RECORD SET:
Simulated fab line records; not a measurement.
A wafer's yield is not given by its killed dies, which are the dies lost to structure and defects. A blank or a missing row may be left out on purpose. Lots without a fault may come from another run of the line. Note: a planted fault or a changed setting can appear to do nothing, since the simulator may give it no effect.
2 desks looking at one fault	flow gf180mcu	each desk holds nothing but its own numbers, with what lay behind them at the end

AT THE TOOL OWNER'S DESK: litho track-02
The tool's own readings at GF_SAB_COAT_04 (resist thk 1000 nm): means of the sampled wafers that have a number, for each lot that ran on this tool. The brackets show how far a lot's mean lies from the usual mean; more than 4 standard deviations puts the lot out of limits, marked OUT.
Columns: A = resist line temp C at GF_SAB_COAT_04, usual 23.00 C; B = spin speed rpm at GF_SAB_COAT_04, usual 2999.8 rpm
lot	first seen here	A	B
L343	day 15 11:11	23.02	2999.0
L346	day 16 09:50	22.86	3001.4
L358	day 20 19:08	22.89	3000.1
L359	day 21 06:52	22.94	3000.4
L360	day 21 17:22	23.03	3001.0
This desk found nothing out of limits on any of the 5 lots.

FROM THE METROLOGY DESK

REQUIREMENT: Retype the listing above in full, exactly as it stands.

TASK OUTPUT:
Simulated fab line records; not a measurement.
A wafer's yield is not given by its killed dies, which are the dies lost to structure and defects. A blank or a missing row may be left out on purpose. Lots without a fault may come from another run of the line. Note: a planted fault or a changed setting can appear to do nothing, since the simulator may give it no effect.
2 desks looking at one fault	flow gf180mcu	each desk holds nothing but its own numbers, with what lay behind them at the end

AT THE TOOL OWNER'S DESK: litho track-02
The tool's own readings at GF_SAB_COAT_04 (resist thk 1000 nm): means of the sampled wafers that have a number, for each lot that ran on this tool. The brackets show how far a lot's mean lies from the usual mean; more than 4 standard deviations puts the lot out of limits, marked OUT.
Columns: A = resist line temp C at GF_SAB_COAT_04, usual 23.00 C; B = spin speed rpm at GF_SAB_COAT_04, usual 2999.8 rpm
lot	first seen here	A	B
L343	day 15 11:11	23.02	2999.0
L346	day 16 09:50	22.86	3001.4
L358	day 20 19:08	22.89	3000.1
L359	day 21 06:52	22.94	3000.4
L360	day 21 17:22	23.03	3001.0
This desk found nothing out of limits on any of the 5 lots.

FROM THE METROLOGY DESK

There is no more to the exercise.